- WORK ORDER -
Please reproduce each line of the data below as it stands.

- INFORMATION SHOWN -
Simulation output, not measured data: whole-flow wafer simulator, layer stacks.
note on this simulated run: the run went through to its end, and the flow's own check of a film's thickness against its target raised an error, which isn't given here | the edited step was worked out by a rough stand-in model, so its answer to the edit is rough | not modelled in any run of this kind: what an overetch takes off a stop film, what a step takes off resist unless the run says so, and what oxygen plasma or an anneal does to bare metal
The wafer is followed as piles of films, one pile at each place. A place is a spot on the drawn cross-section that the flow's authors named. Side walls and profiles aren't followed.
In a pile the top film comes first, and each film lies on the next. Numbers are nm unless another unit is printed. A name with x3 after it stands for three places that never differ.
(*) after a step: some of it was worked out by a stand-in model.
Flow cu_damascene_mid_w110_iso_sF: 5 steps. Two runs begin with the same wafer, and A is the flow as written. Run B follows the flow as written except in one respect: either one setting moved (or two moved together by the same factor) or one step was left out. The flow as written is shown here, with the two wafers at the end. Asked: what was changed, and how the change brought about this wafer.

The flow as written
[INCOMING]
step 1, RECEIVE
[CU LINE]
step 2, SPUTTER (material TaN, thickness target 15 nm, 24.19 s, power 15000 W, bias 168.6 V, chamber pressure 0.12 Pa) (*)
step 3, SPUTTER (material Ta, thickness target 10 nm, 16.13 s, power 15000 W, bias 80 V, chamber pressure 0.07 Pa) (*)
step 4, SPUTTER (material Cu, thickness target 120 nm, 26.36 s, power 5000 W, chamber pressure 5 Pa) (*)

- RESPONSE -
Simulation output, not measured data: whole-flow wafer simulator, layer stacks.
note on this simulated run: the run went through to its end, and the flow's own check of a film's thickness against its target raised an error, which isn't given here | the edited step was worked out by a rough stand-in model, so its answer to the edit is rough | not modelled in any run of this kind: what an overetch takes off a stop film, what a step takes off resist unless the run says so, and what oxygen plasma or an anneal does to bare metal
The wafer is followed as piles of films, one pile at each place. A place is a spot on the drawn cross-section that the flow's authors named. Side walls and profiles aren't followed.
In a pile the top film comes first, and each film lies on the next. Numbers are nm unless another unit is printed. A name with x3 after it stands for three places that never differ.
(*) after a step: some of it was worked out by a stand-in model.
Flow cu_damascene_mid_w110_iso_sF: 5 steps. Two runs begin with the same wafer, and A is the flow as written. Run B follows the flow as written except in one respect: either one setting moved (or two moved together by the same factor) or one step was left out. The flow as written is shown here, with the two wafers at the end. Asked: what was changed, and how the change brought about this wafer.

The flow as written
[INCOMING]
step 1, RECEIVE
[CU LINE]
step 2, SPUTTER (material TaN, thickness target 15 nm, 24.19 s, power 15000 W, bias 168.6 V, chamber pressure 0.12 Pa) (*)
step 3, SPUTTER (material Ta, thickness target 10 nm, 16.13 s, power 15000 W, bias 80 V, chamber pressure 0.07 Pa) (*)
step 4, SPUTTER (material Cu, thickness target 120 nm, 26.36 s, power 5000 W, chamber pressure 5 Pa) (*)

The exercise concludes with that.